Entries follow. Set all of them down as they stand.

[Record set Boundary: Start]

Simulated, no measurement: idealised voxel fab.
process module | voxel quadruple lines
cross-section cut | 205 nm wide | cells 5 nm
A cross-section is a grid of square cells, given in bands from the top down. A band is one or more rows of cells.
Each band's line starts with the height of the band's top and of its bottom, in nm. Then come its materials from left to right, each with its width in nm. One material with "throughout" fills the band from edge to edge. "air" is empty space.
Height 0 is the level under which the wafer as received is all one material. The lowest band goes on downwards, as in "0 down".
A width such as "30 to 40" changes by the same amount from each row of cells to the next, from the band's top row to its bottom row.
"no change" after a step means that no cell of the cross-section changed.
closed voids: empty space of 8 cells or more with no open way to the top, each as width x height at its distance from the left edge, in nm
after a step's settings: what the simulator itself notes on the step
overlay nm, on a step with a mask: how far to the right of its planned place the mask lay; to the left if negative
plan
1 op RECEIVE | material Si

[Record set Boundary: End]

Your solution:
Simulated, no measurement: idealised voxel fab.
process module | voxel quadruple lines
cross-section cut | 205 nm wide | cells 5 nm
A cross-section is a grid of square cells, given in bands from the top down. A band is one or more rows of cells.
Each band's line starts with the height of the band's top and of its bottom, in nm. Then come its materials from left to right, each with its width in nm. One material with "throughout" fills the band from edge to edge. "air" is empty space.
Height 0 is the level under which the wafer as received is all one material. The lowest band goes on downwards, as in "0 down".
A width such as "30 to 40" changes by the same amount from each row of cells to the next, from the band's top row to its bottom row.
"no change" after a step means that no cell of the cross-section changed.
closed voids: empty space of 8 cells or more with no open way to the top, each as width x height at its distance from the left edge, in nm
after a step's settings: what the simulator itself notes on the step
overlay nm, on a step with a mask: how far to the right of its planned place the mask lay; to the left if negative
plan
1 op RECEIVE | material Si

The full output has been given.